* **WORK ITEM**
An identical copy of all the records is what the answer must contain.

* **PROVIDED RECORDS**
──────────────────────────────

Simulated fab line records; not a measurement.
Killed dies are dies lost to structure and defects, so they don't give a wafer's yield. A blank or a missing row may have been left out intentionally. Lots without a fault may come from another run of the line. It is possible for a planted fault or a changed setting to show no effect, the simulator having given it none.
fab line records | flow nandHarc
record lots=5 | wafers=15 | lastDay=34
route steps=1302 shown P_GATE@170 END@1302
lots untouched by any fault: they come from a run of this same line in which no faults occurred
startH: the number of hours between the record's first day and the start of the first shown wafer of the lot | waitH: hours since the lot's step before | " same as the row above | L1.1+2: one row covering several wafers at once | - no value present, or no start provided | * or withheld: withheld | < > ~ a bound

──────────────────────────────

* **WRITTEN SOLUTION**
Simulated fab line records; not a measurement.
Killed dies are dies lost to structure and defects, so they don't give a wafer's yield. A blank or a missing row may have been left out intentionally. Lots without a fault may come from another run of the line. It is possible for a planted fault or a changed setting to show no effect, the simulator having given it none.
fab line records | flow nandHarc
record lots=5 | wafers=15 | lastDay=34
route steps=1302 shown P_GATE@170 END@1302
lots untouched by any fault: they come from a run of this same line in which no faults occurred
startH: the number of hours between the record's first day and the start of the first shown wafer of the lot | waitH: hours since the lot's step before | " same as the row above | L1.1+2: one row covering several wafers at once | - no value present, or no start provided | * or withheld: withheld | < > ~ a bound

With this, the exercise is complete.